▬▬▬▬▬▬▬▬▬▬

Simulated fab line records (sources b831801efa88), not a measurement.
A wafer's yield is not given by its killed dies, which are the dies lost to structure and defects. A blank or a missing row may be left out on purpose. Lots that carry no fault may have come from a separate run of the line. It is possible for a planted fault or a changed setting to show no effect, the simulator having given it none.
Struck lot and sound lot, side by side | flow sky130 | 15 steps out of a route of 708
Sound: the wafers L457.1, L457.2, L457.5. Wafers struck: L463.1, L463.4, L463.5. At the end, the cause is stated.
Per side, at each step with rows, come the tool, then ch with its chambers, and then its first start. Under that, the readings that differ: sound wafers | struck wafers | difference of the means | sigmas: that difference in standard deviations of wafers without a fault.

▬▬▬▬▬▬▬▬▬▬

#### Requirement
Word for word, transcribe the data shown above.

#### Exercise solution
Simulated fab line records (sources b831801efa88), not a measurement.
A wafer's yield is not given by its killed dies, which are the dies lost to structure and defects. A blank or a missing row may be left out on purpose. Lots that carry no fault may have come from a separate run of the line. It is possible for a planted fault or a changed setting to show no effect, the simulator having given it none.
Struck lot and sound lot, side by side | flow sky130 | 15 steps out of a route of 708
Sound: the wafers L457.1, L457.2, L457.5. Wafers struck: L463.1, L463.4, L463.5. At the end, the cause is stated.
Per side, at each step with rows, come the tool, then ch with its chambers, and then its first start. Under that, the readings that differ: sound wafers | struck wafers | difference of the means | sigmas: that difference in standard deviations of wafers without a fault.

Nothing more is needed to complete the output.